=== Records supplied ===
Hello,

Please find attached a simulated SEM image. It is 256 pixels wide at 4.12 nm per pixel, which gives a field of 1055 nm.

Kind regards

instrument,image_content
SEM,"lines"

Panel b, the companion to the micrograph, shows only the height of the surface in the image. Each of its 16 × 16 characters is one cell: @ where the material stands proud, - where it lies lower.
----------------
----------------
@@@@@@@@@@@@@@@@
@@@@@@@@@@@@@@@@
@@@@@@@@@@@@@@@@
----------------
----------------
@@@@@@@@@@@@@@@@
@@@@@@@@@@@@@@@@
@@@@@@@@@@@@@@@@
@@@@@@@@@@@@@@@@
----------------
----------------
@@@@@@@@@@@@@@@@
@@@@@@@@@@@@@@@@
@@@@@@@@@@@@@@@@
===

Assignment:
All of the material must be given again exactly.

Written solution:
Hello,

Please find attached a simulated SEM image. It is 256 pixels wide at 4.12 nm per pixel, which gives a field of 1055 nm.

Kind regards

instrument,image_content
SEM,"lines"

Panel b, the companion to the micrograph, shows only the height of the surface in the image. Each of its 16 × 16 characters is one cell: @ where the material stands proud, - where it lies lower.
----------------
----------------
@@@@@@@@@@@@@@@@
@@@@@@@@@@@@@@@@
@@@@@@@@@@@@@@@@
----------------
----------------
@@@@@@@@@@@@@@@@
@@@@@@@@@@@@@@@@
@@@@@@@@@@@@@@@@
@@@@@@@@@@@@@@@@
----------------
----------------
@@@@@@@@@@@@@@@@
@@@@@@@@@@@@@@@@
@@@@@@@@@@@@@@@@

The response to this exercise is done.